All lines from the start of the listing below through the line containing "The cross-section shown" are to be written out again exactly, and no others.

Records provided: Begin
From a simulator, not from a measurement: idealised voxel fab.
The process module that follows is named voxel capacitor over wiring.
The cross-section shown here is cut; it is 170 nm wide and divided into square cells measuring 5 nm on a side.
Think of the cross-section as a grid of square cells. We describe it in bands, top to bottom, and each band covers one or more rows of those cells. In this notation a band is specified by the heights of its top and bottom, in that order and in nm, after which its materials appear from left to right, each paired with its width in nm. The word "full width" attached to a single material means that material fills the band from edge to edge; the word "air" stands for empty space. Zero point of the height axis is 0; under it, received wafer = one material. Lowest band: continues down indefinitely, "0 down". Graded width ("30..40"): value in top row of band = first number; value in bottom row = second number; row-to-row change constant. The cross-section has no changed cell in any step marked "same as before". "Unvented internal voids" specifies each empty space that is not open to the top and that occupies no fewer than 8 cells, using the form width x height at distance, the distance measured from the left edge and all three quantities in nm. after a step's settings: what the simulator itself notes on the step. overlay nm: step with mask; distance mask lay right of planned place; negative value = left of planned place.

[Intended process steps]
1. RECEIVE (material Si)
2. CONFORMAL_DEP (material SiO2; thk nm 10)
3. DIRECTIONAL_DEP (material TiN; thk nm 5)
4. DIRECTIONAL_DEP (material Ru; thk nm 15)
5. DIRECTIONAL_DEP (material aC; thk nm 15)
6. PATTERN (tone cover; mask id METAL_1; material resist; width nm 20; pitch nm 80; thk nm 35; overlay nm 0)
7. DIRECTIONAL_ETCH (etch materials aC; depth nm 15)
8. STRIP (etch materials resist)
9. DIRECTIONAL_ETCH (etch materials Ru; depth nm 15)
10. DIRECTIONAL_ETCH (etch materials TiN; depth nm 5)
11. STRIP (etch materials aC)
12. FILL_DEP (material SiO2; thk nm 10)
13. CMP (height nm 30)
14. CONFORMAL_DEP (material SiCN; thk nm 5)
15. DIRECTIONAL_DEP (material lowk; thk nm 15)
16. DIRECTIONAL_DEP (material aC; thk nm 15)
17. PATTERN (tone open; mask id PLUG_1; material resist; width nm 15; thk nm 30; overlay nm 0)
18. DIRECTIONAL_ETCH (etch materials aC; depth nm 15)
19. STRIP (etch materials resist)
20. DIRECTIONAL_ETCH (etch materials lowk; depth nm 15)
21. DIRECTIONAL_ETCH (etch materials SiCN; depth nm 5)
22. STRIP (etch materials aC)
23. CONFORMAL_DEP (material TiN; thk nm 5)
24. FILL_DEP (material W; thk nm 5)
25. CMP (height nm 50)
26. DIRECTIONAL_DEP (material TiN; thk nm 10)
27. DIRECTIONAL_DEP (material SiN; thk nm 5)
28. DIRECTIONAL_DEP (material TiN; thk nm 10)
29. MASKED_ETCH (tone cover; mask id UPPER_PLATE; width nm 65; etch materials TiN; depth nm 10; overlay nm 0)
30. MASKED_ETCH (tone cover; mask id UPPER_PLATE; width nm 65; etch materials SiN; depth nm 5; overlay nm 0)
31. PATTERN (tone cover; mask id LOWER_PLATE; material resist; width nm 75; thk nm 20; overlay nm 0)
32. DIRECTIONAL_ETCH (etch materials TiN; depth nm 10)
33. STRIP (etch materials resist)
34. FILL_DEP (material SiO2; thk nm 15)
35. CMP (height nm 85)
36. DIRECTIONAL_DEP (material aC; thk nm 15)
Records provided: End

- _Worked solution_:
From a simulator, not from a measurement: idealised voxel fab.
The process module that follows is named voxel capacitor over wiring.
The cross-section shown here is cut; it is 170 nm wide and divided into square cells measuring 5 nm on a side.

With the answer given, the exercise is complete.